◆ Assignment: The data should be printed in full, character for character.

◆ Material shown:
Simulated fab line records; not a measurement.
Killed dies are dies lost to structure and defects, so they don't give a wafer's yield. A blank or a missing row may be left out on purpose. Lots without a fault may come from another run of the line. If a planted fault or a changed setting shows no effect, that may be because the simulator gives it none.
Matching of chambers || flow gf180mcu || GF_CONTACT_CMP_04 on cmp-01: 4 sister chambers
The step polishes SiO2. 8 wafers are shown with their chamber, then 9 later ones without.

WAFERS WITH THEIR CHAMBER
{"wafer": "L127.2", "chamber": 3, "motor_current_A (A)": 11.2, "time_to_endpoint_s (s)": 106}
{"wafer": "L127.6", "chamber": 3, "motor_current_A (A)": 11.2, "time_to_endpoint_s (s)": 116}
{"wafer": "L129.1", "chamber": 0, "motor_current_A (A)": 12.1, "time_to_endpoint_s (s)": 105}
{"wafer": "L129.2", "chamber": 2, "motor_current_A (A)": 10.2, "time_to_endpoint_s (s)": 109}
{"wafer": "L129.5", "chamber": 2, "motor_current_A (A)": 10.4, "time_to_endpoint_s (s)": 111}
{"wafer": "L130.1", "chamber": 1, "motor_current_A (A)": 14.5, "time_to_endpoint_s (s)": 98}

◆ Answer space:
Simulated fab line records; not a measurement.
Killed dies are dies lost to structure and defects, so they don't give a wafer's yield. A blank or a missing row may be left out on purpose. Lots without a fault may come from another run of the line. If a planted fault or a changed setting shows no effect, that may be because the simulator gives it none.
Matching of chambers || flow gf180mcu || GF_CONTACT_CMP_04 on cmp-01: 4 sister chambers
The step polishes SiO2. 8 wafers are shown with their chamber, then 9 later ones without.

WAFERS WITH THEIR CHAMBER
{"wafer": "L127.2", "chamber": 3, "motor_current_A (A)": 11.2, "time_to_endpoint_s (s)": 106}
{"wafer": "L127.6", "chamber": 3, "motor_current_A (A)": 11.2, "time_to_endpoint_s (s)": 116}
{"wafer": "L129.1", "chamber": 0, "motor_current_A (A)": 12.1, "time_to_endpoint_s (s)": 105}
{"wafer": "L129.2", "chamber": 2, "motor_current_A (A)": 10.2, "time_to_endpoint_s (s)": 109}
{"wafer": "L129.5", "chamber": 2, "motor_current_A (A)": 10.4, "time_to_endpoint_s (s)": 111}
{"wafer": "L130.1", "chamber": 1, "motor_current_A (A)": 14.5, "time_to_endpoint_s (s)": 98}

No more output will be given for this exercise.